*Data excerpts:*
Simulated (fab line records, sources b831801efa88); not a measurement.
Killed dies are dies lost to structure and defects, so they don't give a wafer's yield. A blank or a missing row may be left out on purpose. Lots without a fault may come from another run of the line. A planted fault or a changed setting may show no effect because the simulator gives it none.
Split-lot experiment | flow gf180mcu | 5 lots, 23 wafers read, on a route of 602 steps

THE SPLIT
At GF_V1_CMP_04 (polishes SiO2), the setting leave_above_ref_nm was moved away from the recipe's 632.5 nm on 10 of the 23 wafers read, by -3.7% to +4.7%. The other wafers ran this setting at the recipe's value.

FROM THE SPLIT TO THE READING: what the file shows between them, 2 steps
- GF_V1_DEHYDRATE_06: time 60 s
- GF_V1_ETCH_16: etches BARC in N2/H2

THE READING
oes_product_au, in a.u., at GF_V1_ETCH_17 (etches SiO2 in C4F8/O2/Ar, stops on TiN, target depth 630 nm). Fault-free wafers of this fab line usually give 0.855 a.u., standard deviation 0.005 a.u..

*Task item:*
The required output is the exact run of lines from the beginning of the listing above to the line that contains "Killed dies are", inclusive of both.

*Response box:*
Simulated (fab line records, sources b831801efa88); not a measurement.
Killed dies are dies lost to structure and defects, so they don't give a wafer's yield. A blank or a missing row may be left out on purpose. Lots without a fault may come from another run of the line. A planted fault or a changed setting may show no effect because the simulator gives it none.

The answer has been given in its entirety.